REQUIRED ACTION:
For the entries that follow, restate word for word the line containing "B1: film thickness", the line containing "Run 9D, day", and every line that lies between them.

MATERIAL PROVIDED:
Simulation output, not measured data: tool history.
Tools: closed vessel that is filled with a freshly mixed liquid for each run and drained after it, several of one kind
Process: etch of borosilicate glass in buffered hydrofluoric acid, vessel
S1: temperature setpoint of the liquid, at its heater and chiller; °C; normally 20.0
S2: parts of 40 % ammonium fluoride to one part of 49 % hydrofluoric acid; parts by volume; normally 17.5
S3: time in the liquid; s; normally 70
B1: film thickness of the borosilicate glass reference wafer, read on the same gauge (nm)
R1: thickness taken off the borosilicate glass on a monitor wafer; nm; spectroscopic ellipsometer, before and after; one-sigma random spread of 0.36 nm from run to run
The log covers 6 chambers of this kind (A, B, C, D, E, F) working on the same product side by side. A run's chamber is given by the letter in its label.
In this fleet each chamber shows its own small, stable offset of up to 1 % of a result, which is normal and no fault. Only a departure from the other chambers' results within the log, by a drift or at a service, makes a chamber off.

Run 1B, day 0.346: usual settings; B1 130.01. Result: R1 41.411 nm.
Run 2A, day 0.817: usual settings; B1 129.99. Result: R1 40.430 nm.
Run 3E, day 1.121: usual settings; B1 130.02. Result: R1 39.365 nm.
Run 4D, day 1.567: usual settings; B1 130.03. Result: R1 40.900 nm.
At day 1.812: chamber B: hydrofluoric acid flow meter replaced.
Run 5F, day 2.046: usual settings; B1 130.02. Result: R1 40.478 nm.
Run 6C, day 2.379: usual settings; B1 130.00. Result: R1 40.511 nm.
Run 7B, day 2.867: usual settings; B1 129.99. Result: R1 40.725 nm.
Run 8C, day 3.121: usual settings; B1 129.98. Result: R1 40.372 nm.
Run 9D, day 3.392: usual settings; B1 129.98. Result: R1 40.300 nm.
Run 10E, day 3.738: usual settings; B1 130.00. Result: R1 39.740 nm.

YOUR SOLUTION:
B1: film thickness of the borosilicate glass reference wafer, read on the same gauge (nm)
R1: thickness taken off the borosilicate glass on a monitor wafer; nm; spectroscopic ellipsometer, before and after; one-sigma random spread of 0.36 nm from run to run
The log covers 6 chambers of this kind (A, B, C, D, E, F) working on the same product side by side. A run's chamber is given by the letter in its label.
In this fleet each chamber shows its own small, stable offset of up to 1 % of a result, which is normal and no fault. Only a departure from the other chambers' results within the log, by a drift or at a service, makes a chamber off.

Run 1B, day 0.346: usual settings; B1 130.01. Result: R1 41.411 nm.
Run 2A, day 0.817: usual settings; B1 129.99. Result: R1 40.430 nm.
Run 3E, day 1.121: usual settings; B1 130.02. Result: R1 39.365 nm.
Run 4D, day 1.567: usual settings; B1 130.03. Result: R1 40.900 nm.
At day 1.812: chamber B: hydrofluoric acid flow meter replaced.
Run 5F, day 2.046: usual settings; B1 130.02. Result: R1 40.478 nm.
Run 6C, day 2.379: usual settings; B1 130.00. Result: R1 40.511 nm.
Run 7B, day 2.867: usual settings; B1 129.99. Result: R1 40.725 nm.
Run 8C, day 3.121: usual settings; B1 129.98. Result: R1 40.372 nm.
Run 9D, day 3.392: usual settings; B1 129.98. Result: R1 40.300 nm.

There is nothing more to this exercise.